● **Record extracts**
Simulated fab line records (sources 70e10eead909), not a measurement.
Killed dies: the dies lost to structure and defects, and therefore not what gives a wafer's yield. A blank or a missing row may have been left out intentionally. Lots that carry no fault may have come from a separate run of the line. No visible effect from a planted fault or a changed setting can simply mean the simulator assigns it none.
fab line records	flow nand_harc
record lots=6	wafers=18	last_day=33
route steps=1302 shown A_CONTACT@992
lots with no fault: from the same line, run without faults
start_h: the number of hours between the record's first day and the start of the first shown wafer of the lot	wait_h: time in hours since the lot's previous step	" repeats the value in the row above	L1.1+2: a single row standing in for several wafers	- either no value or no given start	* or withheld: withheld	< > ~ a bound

● **Work task**
Where the line with "lots with no" ends, your copy should end too; please return exactly the lines from the first line of the data through it.

● **Written solution**
Simulated fab line records (sources 70e10eead909), not a measurement.
Killed dies: the dies lost to structure and defects, and therefore not what gives a wafer's yield. A blank or a missing row may have been left out intentionally. Lots that carry no fault may have come from a separate run of the line. No visible effect from a planted fault or a changed setting can simply mean the simulator assigns it none.
fab line records	flow nand_harc
record lots=6	wafers=18	last_day=33
route steps=1302 shown A_CONTACT@992
lots with no fault: from the same line, run without faults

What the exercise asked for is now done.